*Excerpted records*:
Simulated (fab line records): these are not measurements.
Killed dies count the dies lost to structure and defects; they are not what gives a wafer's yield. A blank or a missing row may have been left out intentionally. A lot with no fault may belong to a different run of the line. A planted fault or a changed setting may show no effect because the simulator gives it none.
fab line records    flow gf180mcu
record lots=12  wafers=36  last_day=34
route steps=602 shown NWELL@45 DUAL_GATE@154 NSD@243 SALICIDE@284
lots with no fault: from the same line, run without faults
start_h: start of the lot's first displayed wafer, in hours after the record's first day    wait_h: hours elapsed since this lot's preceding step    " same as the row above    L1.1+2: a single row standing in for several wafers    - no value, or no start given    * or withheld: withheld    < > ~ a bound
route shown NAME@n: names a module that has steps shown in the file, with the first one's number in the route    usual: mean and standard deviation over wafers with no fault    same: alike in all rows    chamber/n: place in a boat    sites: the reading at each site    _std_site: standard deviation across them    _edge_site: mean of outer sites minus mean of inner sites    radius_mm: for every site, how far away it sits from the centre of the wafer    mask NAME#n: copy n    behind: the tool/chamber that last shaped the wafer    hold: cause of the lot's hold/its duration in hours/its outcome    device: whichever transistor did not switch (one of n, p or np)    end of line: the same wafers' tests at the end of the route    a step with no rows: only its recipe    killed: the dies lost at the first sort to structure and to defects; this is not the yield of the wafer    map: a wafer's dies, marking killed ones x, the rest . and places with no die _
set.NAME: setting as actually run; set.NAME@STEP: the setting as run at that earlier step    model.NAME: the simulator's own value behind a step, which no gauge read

*Assignment*: Once more, write out all the data exactly.

*Worked solution*:
Simulated (fab line records): these are not measurements.
Killed dies count the dies lost to structure and defects; they are not what gives a wafer's yield. A blank or a missing row may have been left out intentionally. A lot with no fault may belong to a different run of the line. A planted fault or a changed setting may show no effect because the simulator gives it none.
fab line records    flow gf180mcu
record lots=12  wafers=36  last_day=34
route steps=602 shown NWELL@45 DUAL_GATE@154 NSD@243 SALICIDE@284
lots with no fault: from the same line, run without faults
start_h: start of the lot's first displayed wafer, in hours after the record's first day    wait_h: hours elapsed since this lot's preceding step    " same as the row above    L1.1+2: a single row standing in for several wafers    - no value, or no start given    * or withheld: withheld    < > ~ a bound
route shown NAME@n: names a module that has steps shown in the file, with the first one's number in the route    usual: mean and standard deviation over wafers with no fault    same: alike in all rows    chamber/n: place in a boat    sites: the reading at each site    _std_site: standard deviation across them    _edge_site: mean of outer sites minus mean of inner sites    radius_mm: for every site, how far away it sits from the centre of the wafer    mask NAME#n: copy n    behind: the tool/chamber that last shaped the wafer    hold: cause of the lot's hold/its duration in hours/its outcome    device: whichever transistor did not switch (one of n, p or np)    end of line: the same wafers' tests at the end of the route    a step with no rows: only its recipe    killed: the dies lost at the first sort to structure and to defects; this is not the yield of the wafer    map: a wafer's dies, marking killed ones x, the rest . and places with no die _
set.NAME: setting as actually run; set.NAME@STEP: the setting as run at that earlier step    model.NAME: the simulator's own value behind a step, which no gauge read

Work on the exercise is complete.